*Source information*.
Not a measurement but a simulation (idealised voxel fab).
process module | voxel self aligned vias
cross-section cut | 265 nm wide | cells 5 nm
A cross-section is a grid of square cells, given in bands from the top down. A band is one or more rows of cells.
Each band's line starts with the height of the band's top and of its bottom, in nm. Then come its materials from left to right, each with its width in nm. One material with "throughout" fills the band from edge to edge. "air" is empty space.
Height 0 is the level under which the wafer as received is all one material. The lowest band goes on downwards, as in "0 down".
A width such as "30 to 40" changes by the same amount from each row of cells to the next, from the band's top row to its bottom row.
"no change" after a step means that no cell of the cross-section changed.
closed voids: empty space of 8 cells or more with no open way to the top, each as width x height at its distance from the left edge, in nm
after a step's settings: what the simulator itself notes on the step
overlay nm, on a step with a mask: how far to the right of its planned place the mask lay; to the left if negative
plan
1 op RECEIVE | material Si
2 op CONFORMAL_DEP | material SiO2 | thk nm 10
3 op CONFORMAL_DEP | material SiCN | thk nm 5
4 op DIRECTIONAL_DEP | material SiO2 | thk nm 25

*Exercise*.
Up to and including the line containing "3 op CONFORMAL_DEP | material SiCN | thk nm 5", please write out the listing exactly, starting from its first line.

*Answer section*.
Not a measurement but a simulation (idealised voxel fab).
process module | voxel self aligned vias
cross-section cut | 265 nm wide | cells 5 nm
A cross-section is a grid of square cells, given in bands from the top down. A band is one or more rows of cells.
Each band's line starts with the height of the band's top and of its bottom, in nm. Then come its materials from left to right, each with its width in nm. One material with "throughout" fills the band from edge to edge. "air" is empty space.
Height 0 is the level under which the wafer as received is all one material. The lowest band goes on downwards, as in "0 down".
A width such as "30 to 40" changes by the same amount from each row of cells to the next, from the band's top row to its bottom row.
"no change" after a step means that no cell of the cross-section changed.
closed voids: empty space of 8 cells or more with no open way to the top, each as width x height at its distance from the left edge, in nm
after a step's settings: what the simulator itself notes on the step
overlay nm, on a step with a mask: how far to the right of its planned place the mask lay; to the left if negative
plan
1 op RECEIVE | material Si
2 op CONFORMAL_DEP | material SiO2 | thk nm 10
3 op CONFORMAL_DEP | material SiCN | thk nm 5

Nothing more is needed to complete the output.